- Assignment -
Write out every record below exactly, so that nothing differs from what is shown.

- Excerpted records -
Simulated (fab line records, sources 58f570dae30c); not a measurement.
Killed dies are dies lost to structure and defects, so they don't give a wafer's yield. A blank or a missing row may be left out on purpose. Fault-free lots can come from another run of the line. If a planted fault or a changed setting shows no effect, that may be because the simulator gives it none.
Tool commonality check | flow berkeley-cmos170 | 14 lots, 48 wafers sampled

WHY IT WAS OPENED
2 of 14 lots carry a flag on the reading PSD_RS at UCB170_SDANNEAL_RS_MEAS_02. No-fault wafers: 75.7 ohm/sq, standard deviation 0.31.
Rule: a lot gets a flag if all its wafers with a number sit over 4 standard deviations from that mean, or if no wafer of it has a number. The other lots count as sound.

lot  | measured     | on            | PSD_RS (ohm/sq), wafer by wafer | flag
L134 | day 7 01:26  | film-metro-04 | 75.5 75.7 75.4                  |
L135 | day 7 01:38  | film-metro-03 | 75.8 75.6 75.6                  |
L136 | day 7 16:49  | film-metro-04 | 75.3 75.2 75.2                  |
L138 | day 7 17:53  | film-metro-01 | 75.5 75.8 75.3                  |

- Task solution -
Simulated (fab line records, sources 58f570dae30c); not a measurement.
Killed dies are dies lost to structure and defects, so they don't give a wafer's yield. A blank or a missing row may be left out on purpose. Fault-free lots can come from another run of the line. If a planted fault or a changed setting shows no effect, that may be because the simulator gives it none.
Tool commonality check | flow berkeley-cmos170 | 14 lots, 48 wafers sampled

WHY IT WAS OPENED
2 of 14 lots carry a flag on the reading PSD_RS at UCB170_SDANNEAL_RS_MEAS_02. No-fault wafers: 75.7 ohm/sq, standard deviation 0.31.
Rule: a lot gets a flag if all its wafers with a number sit over 4 standard deviations from that mean, or if no wafer of it has a number. The other lots count as sound.

lot  | measured     | on            | PSD_RS (ohm/sq), wafer by wafer | flag
L134 | day 7 01:26  | film-metro-04 | 75.5 75.7 75.4                  |
L135 | day 7 01:38  | film-metro-03 | 75.8 75.6 75.6                  |
L136 | day 7 16:49  | film-metro-04 | 75.3 75.2 75.2                  |
L138 | day 7 17:53  | film-metro-01 | 75.5 75.8 75.3                  |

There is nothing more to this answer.